* REQUIRED ACTION: Output every line from the beginning of the records through the line that contains "Matching of chambers", exactly as it appears.

--- PROVIDED INFORMATION Enclosed Below ---
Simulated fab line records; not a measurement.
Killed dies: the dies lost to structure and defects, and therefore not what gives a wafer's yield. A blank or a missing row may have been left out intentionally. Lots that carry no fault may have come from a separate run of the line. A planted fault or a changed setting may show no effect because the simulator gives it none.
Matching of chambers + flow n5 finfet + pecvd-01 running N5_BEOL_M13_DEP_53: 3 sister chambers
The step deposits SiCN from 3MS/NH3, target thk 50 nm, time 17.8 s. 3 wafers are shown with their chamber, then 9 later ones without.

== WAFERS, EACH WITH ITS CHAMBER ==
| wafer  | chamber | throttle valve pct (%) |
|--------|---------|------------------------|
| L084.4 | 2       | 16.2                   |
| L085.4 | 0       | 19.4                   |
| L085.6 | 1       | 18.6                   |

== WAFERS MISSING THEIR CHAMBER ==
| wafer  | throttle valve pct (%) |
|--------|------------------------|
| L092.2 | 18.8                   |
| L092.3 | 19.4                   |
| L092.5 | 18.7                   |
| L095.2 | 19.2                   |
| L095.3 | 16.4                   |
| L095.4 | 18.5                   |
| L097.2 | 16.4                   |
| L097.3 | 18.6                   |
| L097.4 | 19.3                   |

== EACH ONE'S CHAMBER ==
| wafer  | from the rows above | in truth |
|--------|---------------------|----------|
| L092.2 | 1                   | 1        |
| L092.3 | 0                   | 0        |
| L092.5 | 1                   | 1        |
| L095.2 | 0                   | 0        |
--- End of Enclosed PROVIDED INFORMATION ---

* ANSWER SPACE:
Simulated fab line records; not a measurement.
Killed dies: the dies lost to structure and defects, and therefore not what gives a wafer's yield. A blank or a missing row may have been left out intentionally. Lots that carry no fault may have come from a separate run of the line. A planted fault or a changed setting may show no effect because the simulator gives it none.
Matching of chambers + flow n5 finfet + pecvd-01 running N5_BEOL_M13_DEP_53: 3 sister chambers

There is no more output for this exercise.